Among the entries below, find the line with "L133 | day 7", then quote it and each following line up to and including the line with "L143 | day 10", and nothing else.

=== Begin Enclosure ===

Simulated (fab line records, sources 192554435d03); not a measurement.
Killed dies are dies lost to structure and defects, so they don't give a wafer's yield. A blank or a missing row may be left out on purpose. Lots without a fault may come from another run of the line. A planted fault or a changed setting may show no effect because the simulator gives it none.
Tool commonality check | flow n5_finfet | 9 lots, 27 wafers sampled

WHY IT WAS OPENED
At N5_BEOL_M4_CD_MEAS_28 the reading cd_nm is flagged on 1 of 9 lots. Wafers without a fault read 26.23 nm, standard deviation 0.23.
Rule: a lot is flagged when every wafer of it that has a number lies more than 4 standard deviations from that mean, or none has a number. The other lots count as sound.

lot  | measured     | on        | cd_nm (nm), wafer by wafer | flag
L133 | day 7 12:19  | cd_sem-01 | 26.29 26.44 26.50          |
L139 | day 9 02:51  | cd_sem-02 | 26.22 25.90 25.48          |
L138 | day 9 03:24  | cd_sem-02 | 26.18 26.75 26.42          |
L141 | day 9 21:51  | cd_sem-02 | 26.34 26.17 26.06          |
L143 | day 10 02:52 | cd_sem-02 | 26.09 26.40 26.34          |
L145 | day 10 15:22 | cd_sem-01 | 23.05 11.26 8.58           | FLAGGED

=== End Enclosure ===

◆ WRITTEN ANSWER:
L133 | day 7 12:19  | cd_sem-01 | 26.29 26.44 26.50          |
L139 | day 9 02:51  | cd_sem-02 | 26.22 25.90 25.48          |
L138 | day 9 03:24  | cd_sem-02 | 26.18 26.75 26.42          |
L141 | day 9 21:51  | cd_sem-02 | 26.34 26.17 26.06          |
L143 | day 10 02:52 | cd_sem-02 | 26.09 26.40 26.34          |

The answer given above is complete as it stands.